*Assignment*. The line containing "The log's opening" marks the end, so write out exactly every line from the top of the entries below through that one.

*Supplied material*.
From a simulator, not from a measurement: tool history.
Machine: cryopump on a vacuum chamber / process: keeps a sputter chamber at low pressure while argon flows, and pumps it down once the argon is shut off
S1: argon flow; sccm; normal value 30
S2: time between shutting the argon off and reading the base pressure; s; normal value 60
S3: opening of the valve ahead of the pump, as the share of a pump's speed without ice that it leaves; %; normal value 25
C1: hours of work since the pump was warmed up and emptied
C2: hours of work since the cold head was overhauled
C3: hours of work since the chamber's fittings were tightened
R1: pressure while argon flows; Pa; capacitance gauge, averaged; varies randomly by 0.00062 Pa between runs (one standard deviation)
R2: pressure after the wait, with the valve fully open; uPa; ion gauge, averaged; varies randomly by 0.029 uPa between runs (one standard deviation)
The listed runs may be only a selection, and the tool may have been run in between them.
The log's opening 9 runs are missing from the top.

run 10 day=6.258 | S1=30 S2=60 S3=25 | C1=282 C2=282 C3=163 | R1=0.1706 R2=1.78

*Reply*.
From a simulator, not from a measurement: tool history.
Machine: cryopump on a vacuum chamber / process: keeps a sputter chamber at low pressure while argon flows, and pumps it down once the argon is shut off
S1: argon flow; sccm; normal value 30
S2: time between shutting the argon off and reading the base pressure; s; normal value 60
S3: opening of the valve ahead of the pump, as the share of a pump's speed without ice that it leaves; %; normal value 25
C1: hours of work since the pump was warmed up and emptied
C2: hours of work since the cold head was overhauled
C3: hours of work since the chamber's fittings were tightened
R1: pressure while argon flows; Pa; capacitance gauge, averaged; varies randomly by 0.00062 Pa between runs (one standard deviation)
R2: pressure after the wait, with the valve fully open; uPa; ion gauge, averaged; varies randomly by 0.029 uPa between runs (one standard deviation)
The listed runs may be only a selection, and the tool may have been run in between them.
The log's opening 9 runs are missing from the top.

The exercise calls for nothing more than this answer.